_Work order_.
Every line from the beginning of the records below up to the one holding "start_h: hours from" should be quoted exactly; leave out the rest.

_Information provided_.
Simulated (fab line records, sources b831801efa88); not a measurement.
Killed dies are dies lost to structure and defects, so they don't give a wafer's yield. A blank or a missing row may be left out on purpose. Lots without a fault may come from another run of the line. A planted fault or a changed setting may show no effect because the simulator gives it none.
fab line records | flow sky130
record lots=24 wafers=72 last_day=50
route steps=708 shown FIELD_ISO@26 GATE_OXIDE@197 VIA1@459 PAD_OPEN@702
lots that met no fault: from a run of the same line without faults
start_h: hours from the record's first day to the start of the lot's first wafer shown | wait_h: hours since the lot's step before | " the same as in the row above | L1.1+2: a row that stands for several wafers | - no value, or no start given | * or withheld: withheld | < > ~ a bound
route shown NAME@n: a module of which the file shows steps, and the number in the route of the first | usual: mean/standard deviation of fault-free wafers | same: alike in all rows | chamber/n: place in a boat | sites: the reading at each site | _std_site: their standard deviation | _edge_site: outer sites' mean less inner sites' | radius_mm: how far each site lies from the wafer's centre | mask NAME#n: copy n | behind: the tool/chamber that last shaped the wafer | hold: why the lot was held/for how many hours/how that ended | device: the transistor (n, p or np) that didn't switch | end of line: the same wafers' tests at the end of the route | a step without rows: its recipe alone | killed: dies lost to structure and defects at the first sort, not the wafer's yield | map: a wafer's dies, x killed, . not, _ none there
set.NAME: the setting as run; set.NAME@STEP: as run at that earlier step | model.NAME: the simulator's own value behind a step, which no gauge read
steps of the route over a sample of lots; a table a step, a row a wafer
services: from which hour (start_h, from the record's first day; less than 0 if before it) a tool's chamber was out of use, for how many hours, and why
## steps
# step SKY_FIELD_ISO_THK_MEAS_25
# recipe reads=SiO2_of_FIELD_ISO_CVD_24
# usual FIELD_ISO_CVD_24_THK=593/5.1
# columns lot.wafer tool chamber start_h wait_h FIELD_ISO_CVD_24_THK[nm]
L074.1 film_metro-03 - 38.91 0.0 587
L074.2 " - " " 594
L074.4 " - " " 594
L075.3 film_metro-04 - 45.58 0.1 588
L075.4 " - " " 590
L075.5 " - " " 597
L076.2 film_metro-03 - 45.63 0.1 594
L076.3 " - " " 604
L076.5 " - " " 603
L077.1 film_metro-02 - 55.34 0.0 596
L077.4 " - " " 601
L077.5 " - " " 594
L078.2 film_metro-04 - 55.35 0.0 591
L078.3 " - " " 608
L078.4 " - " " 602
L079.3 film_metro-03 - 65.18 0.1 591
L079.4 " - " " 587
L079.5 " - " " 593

_Worked solution_.
Simulated (fab line records, sources b831801efa88); not a measurement.
Killed dies are dies lost to structure and defects, so they don't give a wafer's yield. A blank or a missing row may be left out on purpose. Lots without a fault may come from another run of the line. A planted fault or a changed setting may show no effect because the simulator gives it none.
fab line records | flow sky130
record lots=24 wafers=72 last_day=50
route steps=708 shown FIELD_ISO@26 GATE_OXIDE@197 VIA1@459 PAD_OPEN@702
lots that met no fault: from a run of the same line without faults
start_h: hours from the record's first day to the start of the lot's first wafer shown | wait_h: hours since the lot's step before | " the same as in the row above | L1.1+2: a row that stands for several wafers | - no value, or no start given | * or withheld: withheld | < > ~ a bound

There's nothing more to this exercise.